-- Source data --
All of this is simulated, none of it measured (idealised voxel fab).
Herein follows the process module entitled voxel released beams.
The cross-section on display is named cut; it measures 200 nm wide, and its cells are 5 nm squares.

-- Task item --
Each line from the start of the listing above through the line containing "Herein follows the" should be copied exactly, please, with no other lines added.

-- Reply --
All of this is simulated, none of it measured (idealised voxel fab).
Herein follows the process module entitled voxel released beams.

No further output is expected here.